- WORK TASK: Write out the entries below exactly. End with the line that contains "after a step's".

※
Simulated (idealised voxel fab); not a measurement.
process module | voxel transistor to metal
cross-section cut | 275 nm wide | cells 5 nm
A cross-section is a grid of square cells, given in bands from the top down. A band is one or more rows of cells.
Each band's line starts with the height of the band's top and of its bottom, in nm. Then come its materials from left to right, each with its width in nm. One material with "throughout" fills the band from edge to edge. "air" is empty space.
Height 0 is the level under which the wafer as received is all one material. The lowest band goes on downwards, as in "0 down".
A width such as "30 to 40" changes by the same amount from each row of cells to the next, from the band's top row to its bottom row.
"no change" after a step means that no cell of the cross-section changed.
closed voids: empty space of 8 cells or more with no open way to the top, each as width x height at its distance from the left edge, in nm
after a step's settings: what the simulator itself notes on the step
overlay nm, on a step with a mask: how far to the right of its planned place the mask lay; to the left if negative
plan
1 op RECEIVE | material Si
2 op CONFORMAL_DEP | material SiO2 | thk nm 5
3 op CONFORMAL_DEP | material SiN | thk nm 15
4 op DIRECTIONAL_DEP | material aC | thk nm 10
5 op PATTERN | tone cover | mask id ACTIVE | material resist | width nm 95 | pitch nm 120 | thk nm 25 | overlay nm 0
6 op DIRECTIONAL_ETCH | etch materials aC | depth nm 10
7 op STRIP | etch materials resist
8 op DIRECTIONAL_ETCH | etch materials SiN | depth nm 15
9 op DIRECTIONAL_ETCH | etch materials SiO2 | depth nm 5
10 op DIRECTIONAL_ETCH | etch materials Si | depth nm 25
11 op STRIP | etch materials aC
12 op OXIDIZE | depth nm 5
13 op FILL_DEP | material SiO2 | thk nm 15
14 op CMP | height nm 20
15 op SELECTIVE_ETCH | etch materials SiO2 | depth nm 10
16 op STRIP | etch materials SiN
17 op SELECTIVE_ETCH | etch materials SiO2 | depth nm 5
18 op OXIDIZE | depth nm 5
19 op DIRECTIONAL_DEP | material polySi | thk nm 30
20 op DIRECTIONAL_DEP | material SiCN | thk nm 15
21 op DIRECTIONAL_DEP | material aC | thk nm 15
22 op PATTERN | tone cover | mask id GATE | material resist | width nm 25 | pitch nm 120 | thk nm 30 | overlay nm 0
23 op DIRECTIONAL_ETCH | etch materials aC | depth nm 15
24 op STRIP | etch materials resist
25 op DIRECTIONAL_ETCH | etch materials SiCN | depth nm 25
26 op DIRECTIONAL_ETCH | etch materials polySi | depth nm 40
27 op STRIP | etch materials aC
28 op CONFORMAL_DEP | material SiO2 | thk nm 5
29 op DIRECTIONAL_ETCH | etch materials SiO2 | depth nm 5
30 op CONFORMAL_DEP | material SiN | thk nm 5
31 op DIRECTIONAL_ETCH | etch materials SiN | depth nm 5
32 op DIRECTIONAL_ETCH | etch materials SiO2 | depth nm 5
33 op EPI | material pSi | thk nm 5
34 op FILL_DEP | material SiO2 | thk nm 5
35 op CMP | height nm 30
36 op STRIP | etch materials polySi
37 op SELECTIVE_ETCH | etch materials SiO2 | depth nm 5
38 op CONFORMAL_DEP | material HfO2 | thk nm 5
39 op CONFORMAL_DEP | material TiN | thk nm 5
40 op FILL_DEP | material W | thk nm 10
※

- WORKED SOLUTION:
Simulated (idealised voxel fab); not a measurement.
process module | voxel transistor to metal
cross-section cut | 275 nm wide | cells 5 nm
A cross-section is a grid of square cells, given in bands from the top down. A band is one or more rows of cells.
Each band's line starts with the height of the band's top and of its bottom, in nm. Then come its materials from left to right, each with its width in nm. One material with "throughout" fills the band from edge to edge. "air" is empty space.
Height 0 is the level under which the wafer as received is all one material. The lowest band goes on downwards, as in "0 down".
A width such as "30 to 40" changes by the same amount from each row of cells to the next, from the band's top row to its bottom row.
"no change" after a step means that no cell of the cross-section changed.
closed voids: empty space of 8 cells or more with no open way to the top, each as width x height at its distance from the left edge, in nm
after a step's settings: what the simulator itself notes on the step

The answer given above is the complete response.